─── PROVIDED MATERIAL
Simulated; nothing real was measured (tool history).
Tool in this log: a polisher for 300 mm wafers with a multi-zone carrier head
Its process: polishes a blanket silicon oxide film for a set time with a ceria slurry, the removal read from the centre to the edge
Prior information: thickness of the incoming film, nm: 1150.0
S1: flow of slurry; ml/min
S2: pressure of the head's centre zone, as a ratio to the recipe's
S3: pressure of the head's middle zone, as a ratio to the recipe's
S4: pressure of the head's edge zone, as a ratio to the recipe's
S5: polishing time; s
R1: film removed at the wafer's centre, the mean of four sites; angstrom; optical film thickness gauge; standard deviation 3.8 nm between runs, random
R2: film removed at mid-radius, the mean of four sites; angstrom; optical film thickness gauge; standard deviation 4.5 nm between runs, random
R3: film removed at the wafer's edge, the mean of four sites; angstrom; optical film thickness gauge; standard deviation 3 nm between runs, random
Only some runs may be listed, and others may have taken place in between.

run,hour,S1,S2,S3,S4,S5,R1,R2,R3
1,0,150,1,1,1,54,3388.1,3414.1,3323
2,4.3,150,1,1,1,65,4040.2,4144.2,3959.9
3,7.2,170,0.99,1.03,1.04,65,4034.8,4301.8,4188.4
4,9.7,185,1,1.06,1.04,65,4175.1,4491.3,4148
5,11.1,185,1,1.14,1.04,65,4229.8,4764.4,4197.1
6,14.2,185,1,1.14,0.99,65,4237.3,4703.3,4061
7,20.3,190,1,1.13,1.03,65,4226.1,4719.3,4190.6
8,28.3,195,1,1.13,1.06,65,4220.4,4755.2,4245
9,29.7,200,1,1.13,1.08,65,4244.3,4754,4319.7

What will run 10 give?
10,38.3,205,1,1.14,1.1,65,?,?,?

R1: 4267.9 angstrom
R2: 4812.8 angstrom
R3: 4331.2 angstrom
──────

■ EXERCISE
Only those lines of the entries above that run from the line containing "S4: pressure of" to the line containing "R2: 4812.8 angstrom", both included, should be transcribed exactly.

■ RESULT
S4: pressure of the head's edge zone, as a ratio to the recipe's
S5: polishing time; s
R1: film removed at the wafer's centre, the mean of four sites; angstrom; optical film thickness gauge; standard deviation 3.8 nm between runs, random
R2: film removed at mid-radius, the mean of four sites; angstrom; optical film thickness gauge; standard deviation 4.5 nm between runs, random
R3: film removed at the wafer's edge, the mean of four sites; angstrom; optical film thickness gauge; standard deviation 3 nm between runs, random
Only some runs may be listed, and others may have taken place in between.

run,hour,S1,S2,S3,S4,S5,R1,R2,R3
1,0,150,1,1,1,54,3388.1,3414.1,3323
2,4.3,150,1,1,1,65,4040.2,4144.2,3959.9
3,7.2,170,0.99,1.03,1.04,65,4034.8,4301.8,4188.4
4,9.7,185,1,1.06,1.04,65,4175.1,4491.3,4148
5,11.1,185,1,1.14,1.04,65,4229.8,4764.4,4197.1
6,14.2,185,1,1.14,0.99,65,4237.3,4703.3,4061
7,20.3,190,1,1.13,1.03,65,4226.1,4719.3,4190.6
8,28.3,195,1,1.13,1.06,65,4220.4,4755.2,4245
9,29.7,200,1,1.13,1.08,65,4244.3,4754,4319.7

What will run 10 give?
10,38.3,205,1,1.14,1.1,65,?,?,?

R1: 4267.9 angstrom
R2: 4812.8 angstrom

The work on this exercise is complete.